Brief >>
The answer must consist only of the lines from the line with "2,CONFORMAL_DEP [material SiO2] [thk nm 15]" to the line with "19,DIRECTIONAL_ETCH [etch materials", both included, exactly as they stand below.

Stored data >>
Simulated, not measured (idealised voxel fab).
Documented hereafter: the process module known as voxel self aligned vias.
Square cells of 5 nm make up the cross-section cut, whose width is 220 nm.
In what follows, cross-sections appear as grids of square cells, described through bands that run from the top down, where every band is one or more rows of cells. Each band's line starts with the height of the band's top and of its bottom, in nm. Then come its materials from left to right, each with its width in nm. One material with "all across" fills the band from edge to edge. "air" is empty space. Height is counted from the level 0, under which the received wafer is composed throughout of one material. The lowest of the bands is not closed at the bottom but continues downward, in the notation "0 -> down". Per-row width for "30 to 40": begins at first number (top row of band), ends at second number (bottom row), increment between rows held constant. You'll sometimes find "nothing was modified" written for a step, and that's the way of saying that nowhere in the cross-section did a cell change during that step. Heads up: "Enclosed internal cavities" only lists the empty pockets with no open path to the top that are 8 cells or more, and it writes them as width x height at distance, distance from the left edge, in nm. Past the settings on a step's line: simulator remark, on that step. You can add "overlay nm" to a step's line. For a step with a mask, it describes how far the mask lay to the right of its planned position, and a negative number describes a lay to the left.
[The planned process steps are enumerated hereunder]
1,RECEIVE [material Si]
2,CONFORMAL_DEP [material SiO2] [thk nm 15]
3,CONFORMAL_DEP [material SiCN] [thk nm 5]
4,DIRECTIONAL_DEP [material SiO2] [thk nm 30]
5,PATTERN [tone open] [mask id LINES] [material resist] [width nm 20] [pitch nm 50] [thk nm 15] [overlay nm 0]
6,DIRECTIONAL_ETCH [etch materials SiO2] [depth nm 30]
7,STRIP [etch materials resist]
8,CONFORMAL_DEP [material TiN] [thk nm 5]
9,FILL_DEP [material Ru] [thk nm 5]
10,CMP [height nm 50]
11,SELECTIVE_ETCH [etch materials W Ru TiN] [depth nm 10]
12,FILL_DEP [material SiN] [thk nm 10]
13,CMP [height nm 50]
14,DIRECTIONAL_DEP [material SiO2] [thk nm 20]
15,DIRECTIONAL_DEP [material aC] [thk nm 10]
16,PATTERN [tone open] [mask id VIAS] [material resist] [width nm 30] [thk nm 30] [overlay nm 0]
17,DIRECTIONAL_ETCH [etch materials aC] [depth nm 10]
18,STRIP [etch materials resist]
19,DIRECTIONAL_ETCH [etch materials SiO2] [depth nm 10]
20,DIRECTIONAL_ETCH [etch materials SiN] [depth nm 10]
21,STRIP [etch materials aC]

Your solution >>
2,CONFORMAL_DEP [material SiO2] [thk nm 15]
3,CONFORMAL_DEP [material SiCN] [thk nm 5]
4,DIRECTIONAL_DEP [material SiO2] [thk nm 30]
5,PATTERN [tone open] [mask id LINES] [material resist] [width nm 20] [pitch nm 50] [thk nm 15] [overlay nm 0]
6,DIRECTIONAL_ETCH [etch materials SiO2] [depth nm 30]
7,STRIP [etch materials resist]
8,CONFORMAL_DEP [material TiN] [thk nm 5]
9,FILL_DEP [material Ru] [thk nm 5]
10,CMP [height nm 50]
11,SELECTIVE_ETCH [etch materials W Ru TiN] [depth nm 10]
12,FILL_DEP [material SiN] [thk nm 10]
13,CMP [height nm 50]
14,DIRECTIONAL_DEP [material SiO2] [thk nm 20]
15,DIRECTIONAL_DEP [material aC] [thk nm 10]
16,PATTERN [tone open] [mask id VIAS] [material resist] [width nm 30] [thk nm 30] [overlay nm 0]
17,DIRECTIONAL_ETCH [etch materials aC] [depth nm 10]
18,STRIP [etch materials resist]
19,DIRECTIONAL_ETCH [etch materials SiO2] [depth nm 10]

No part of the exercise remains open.